(Beginning of Extracted entries)

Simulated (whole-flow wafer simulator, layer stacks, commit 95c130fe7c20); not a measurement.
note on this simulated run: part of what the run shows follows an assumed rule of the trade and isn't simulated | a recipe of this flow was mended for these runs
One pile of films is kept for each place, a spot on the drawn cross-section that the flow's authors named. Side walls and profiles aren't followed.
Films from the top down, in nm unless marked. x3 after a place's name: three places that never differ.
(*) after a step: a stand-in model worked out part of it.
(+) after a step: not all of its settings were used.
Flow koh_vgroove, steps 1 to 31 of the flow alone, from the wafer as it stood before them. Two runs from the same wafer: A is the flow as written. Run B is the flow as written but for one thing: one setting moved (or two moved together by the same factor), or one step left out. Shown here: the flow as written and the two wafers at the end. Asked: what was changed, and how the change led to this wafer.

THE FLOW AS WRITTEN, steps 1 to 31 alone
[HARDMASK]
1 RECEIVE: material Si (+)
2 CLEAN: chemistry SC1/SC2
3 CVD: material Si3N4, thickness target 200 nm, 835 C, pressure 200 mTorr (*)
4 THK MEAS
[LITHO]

(End of Extracted entries)

Print all of the entries exactly, leaving nothing out.

Simulated (whole-flow wafer simulator, layer stacks, commit 95c130fe7c20); not a measurement.
note on this simulated run: part of what the run shows follows an assumed rule of the trade and isn't simulated | a recipe of this flow was mended for these runs
One pile of films is kept for each place, a spot on the drawn cross-section that the flow's authors named. Side walls and profiles aren't followed.
Films from the top down, in nm unless marked. x3 after a place's name: three places that never differ.
(*) after a step: a stand-in model worked out part of it.
(+) after a step: not all of its settings were used.
Flow koh_vgroove, steps 1 to 31 of the flow alone, from the wafer as it stood before them. Two runs from the same wafer: A is the flow as written. Run B is the flow as written but for one thing: one setting moved (or two moved together by the same factor), or one step left out. Shown here: the flow as written and the two wafers at the end. Asked: what was changed, and how the change led to this wafer.

THE FLOW AS WRITTEN, steps 1 to 31 alone
[HARDMASK]
1 RECEIVE: material Si (+)
2 CLEAN: chemistry SC1/SC2
3 CVD: material Si3N4, thickness target 200 nm, 835 C, pressure 200 mTorr (*)
4 THK MEAS
[LITHO]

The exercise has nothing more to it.